• _Action item_: Write out the records again, exactly, leaving none out.

** Opening Raw data block **
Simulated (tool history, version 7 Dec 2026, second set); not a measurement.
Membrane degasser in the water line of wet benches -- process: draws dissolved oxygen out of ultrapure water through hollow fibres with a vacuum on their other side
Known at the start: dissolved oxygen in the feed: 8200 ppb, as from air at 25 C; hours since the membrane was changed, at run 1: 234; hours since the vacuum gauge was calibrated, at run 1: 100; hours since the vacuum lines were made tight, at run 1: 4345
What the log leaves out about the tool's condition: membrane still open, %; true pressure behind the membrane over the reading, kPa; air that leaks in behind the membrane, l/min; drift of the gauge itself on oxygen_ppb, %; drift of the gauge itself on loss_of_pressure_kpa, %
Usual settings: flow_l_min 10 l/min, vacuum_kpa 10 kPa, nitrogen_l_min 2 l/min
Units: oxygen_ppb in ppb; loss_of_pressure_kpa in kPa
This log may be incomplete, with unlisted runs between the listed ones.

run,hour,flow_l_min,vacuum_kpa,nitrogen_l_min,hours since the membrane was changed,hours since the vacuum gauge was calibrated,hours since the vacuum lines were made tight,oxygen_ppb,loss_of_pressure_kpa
** Closing Raw data block **

• _Reply_:
Simulated (tool history, version 7 Dec 2026, second set); not a measurement.
Membrane degasser in the water line of wet benches -- process: draws dissolved oxygen out of ultrapure water through hollow fibres with a vacuum on their other side
Known at the start: dissolved oxygen in the feed: 8200 ppb, as from air at 25 C; hours since the membrane was changed, at run 1: 234; hours since the vacuum gauge was calibrated, at run 1: 100; hours since the vacuum lines were made tight, at run 1: 4345
What the log leaves out about the tool's condition: membrane still open, %; true pressure behind the membrane over the reading, kPa; air that leaks in behind the membrane, l/min; drift of the gauge itself on oxygen_ppb, %; drift of the gauge itself on loss_of_pressure_kpa, %
Usual settings: flow_l_min 10 l/min, vacuum_kpa 10 kPa, nitrogen_l_min 2 l/min
Units: oxygen_ppb in ppb; loss_of_pressure_kpa in kPa
This log may be incomplete, with unlisted runs between the listed ones.

run,hour,flow_l_min,vacuum_kpa,nitrogen_l_min,hours since the membrane was changed,hours since the vacuum gauge was calibrated,hours since the vacuum lines were made tight,oxygen_ppb,loss_of_pressure_kpa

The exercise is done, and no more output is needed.